━━━ Stored data
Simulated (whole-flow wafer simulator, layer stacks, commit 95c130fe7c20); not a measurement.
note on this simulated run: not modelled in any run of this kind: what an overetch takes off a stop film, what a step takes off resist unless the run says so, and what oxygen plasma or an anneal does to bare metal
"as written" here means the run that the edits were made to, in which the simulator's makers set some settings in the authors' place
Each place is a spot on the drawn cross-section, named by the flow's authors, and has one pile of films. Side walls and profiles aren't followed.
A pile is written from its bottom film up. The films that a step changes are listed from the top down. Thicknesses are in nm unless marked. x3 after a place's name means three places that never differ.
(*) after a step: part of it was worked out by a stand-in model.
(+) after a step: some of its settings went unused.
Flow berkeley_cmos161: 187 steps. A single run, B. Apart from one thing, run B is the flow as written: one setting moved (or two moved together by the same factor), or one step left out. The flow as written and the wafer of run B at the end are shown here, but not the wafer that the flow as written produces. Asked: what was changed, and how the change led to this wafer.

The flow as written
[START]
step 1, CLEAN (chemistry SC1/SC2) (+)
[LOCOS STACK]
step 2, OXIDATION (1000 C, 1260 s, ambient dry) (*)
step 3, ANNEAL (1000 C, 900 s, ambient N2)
━━━━━━

**Requirement**
Repeat the data exactly. Omit nothing.

**Your response**
Simulated (whole-flow wafer simulator, layer stacks, commit 95c130fe7c20); not a measurement.
note on this simulated run: not modelled in any run of this kind: what an overetch takes off a stop film, what a step takes off resist unless the run says so, and what oxygen plasma or an anneal does to bare metal
"as written" here means the run that the edits were made to, in which the simulator's makers set some settings in the authors' place
Each place is a spot on the drawn cross-section, named by the flow's authors, and has one pile of films. Side walls and profiles aren't followed.
A pile is written from its bottom film up. The films that a step changes are listed from the top down. Thicknesses are in nm unless marked. x3 after a place's name means three places that never differ.
(*) after a step: part of it was worked out by a stand-in model.
(+) after a step: some of its settings went unused.
Flow berkeley_cmos161: 187 steps. A single run, B. Apart from one thing, run B is the flow as written: one setting moved (or two moved together by the same factor), or one step left out. The flow as written and the wafer of run B at the end are shown here, but not the wafer that the flow as written produces. Asked: what was changed, and how the change led to this wafer.

The flow as written
[START]
step 1, CLEAN (chemistry SC1/SC2) (+)
[LOCOS STACK]
step 2, OXIDATION (1000 C, 1260 s, ambient dry) (*)
step 3, ANNEAL (1000 C, 900 s, ambient N2)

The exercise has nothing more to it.